----------------------------------------

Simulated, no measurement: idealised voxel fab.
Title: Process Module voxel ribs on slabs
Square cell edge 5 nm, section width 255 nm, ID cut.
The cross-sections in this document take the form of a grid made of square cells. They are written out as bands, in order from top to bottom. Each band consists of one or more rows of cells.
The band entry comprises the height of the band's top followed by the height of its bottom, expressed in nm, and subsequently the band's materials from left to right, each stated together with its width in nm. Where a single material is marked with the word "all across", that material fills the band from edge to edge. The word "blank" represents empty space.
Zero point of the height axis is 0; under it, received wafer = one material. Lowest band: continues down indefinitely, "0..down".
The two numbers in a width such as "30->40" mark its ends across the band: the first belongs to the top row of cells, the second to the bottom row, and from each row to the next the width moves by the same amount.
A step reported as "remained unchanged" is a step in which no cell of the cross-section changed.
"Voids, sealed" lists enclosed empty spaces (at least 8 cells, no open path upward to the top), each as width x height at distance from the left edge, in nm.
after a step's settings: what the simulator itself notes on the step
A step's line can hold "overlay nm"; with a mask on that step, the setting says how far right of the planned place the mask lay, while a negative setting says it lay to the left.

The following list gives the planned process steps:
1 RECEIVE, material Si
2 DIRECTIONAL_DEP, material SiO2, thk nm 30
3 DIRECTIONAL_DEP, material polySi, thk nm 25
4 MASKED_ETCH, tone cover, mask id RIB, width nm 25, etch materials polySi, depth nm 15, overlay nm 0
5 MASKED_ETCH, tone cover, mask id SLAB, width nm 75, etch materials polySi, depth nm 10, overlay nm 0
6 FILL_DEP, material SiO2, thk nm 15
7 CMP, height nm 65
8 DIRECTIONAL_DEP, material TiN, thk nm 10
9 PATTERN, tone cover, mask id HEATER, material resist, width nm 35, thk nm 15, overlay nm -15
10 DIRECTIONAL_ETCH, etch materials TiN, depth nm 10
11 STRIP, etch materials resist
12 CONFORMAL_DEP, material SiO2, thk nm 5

----------------------------------------

**BRIEF:** Copy out each line of the data above, exactly, if it lies between the line holding "3 DIRECTIONAL_DEP, material polySi, thk nm 25" and the line holding "10 DIRECTIONAL_ETCH, etch", inclusive; copy no other line.

**RESPONSE:**
3 DIRECTIONAL_DEP, material polySi, thk nm 25
4 MASKED_ETCH, tone cover, mask id RIB, width nm 25, etch materials polySi, depth nm 15, overlay nm 0
5 MASKED_ETCH, tone cover, mask id SLAB, width nm 75, etch materials polySi, depth nm 10, overlay nm 0
6 FILL_DEP, material SiO2, thk nm 15
7 CMP, height nm 65
8 DIRECTIONAL_DEP, material TiN, thk nm 10
9 PATTERN, tone cover, mask id HEATER, material resist, width nm 35, thk nm 15, overlay nm -15
10 DIRECTIONAL_ETCH, etch materials TiN, depth nm 10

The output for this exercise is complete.